Assignment
An exact copy of the entries below is the expected answer.

Start of Listed records

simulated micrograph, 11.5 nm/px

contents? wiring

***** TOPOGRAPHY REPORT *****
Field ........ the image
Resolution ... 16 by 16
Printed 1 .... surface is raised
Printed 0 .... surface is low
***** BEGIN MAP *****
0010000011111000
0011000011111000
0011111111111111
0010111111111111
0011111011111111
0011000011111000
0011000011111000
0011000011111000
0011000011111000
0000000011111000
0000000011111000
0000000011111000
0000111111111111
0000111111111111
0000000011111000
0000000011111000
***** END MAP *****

End of Listed records

Problem solution
simulated micrograph, 11.5 nm/px

contents? wiring

***** TOPOGRAPHY REPORT *****
Field ........ the image
Resolution ... 16 by 16
Printed 1 .... surface is raised
Printed 0 .... surface is low
***** BEGIN MAP *****
0010000011111000
0011000011111000
0011111111111111
0010111111111111
0011111011111111
0011000011111000
0011000011111000
0011000011111000
0011000011111000
0000000011111000
0000000011111000
0000000011111000
0000111111111111
0000111111111111
0000000011111000
0000000011111000
***** END MAP *****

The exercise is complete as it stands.